● Assignment
The records are to be copied exactly and in full.

——

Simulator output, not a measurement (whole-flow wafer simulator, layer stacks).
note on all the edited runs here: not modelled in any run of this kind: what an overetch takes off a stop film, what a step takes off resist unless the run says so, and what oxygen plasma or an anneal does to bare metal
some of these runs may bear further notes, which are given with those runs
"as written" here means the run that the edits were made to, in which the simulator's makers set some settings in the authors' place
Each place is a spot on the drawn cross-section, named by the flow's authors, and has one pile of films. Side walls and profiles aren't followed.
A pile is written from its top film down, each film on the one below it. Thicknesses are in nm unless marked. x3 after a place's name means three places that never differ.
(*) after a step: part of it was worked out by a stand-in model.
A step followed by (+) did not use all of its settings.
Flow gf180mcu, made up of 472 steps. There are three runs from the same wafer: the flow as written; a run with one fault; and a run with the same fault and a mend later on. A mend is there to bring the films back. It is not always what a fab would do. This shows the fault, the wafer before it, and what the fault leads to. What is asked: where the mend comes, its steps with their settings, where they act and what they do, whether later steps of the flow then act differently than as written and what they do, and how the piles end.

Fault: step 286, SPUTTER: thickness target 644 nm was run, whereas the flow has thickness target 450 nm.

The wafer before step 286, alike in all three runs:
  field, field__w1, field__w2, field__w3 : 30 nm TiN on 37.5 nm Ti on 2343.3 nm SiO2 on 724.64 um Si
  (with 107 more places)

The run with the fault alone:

——

● Task response
Simulator output, not a measurement (whole-flow wafer simulator, layer stacks).
note on all the edited runs here: not modelled in any run of this kind: what an overetch takes off a stop film, what a step takes off resist unless the run says so, and what oxygen plasma or an anneal does to bare metal
some of these runs may bear further notes, which are given with those runs
"as written" here means the run that the edits were made to, in which the simulator's makers set some settings in the authors' place
Each place is a spot on the drawn cross-section, named by the flow's authors, and has one pile of films. Side walls and profiles aren't followed.
A pile is written from its top film down, each film on the one below it. Thicknesses are in nm unless marked. x3 after a place's name means three places that never differ.
(*) after a step: part of it was worked out by a stand-in model.
A step followed by (+) did not use all of its settings.
Flow gf180mcu, made up of 472 steps. There are three runs from the same wafer: the flow as written; a run with one fault; and a run with the same fault and a mend later on. A mend is there to bring the films back. It is not always what a fab would do. This shows the fault, the wafer before it, and what the fault leads to. What is asked: where the mend comes, its steps with their settings, where they act and what they do, whether later steps of the flow then act differently than as written and what they do, and how the piles end.

Fault: step 286, SPUTTER: thickness target 644 nm was run, whereas the flow has thickness target 450 nm.

The wafer before step 286, alike in all three runs:
  field, field__w1, field__w2, field__w3 : 30 nm TiN on 37.5 nm Ti on 2343.3 nm SiO2 on 724.64 um Si
  (with 107 more places)

The run with the fault alone:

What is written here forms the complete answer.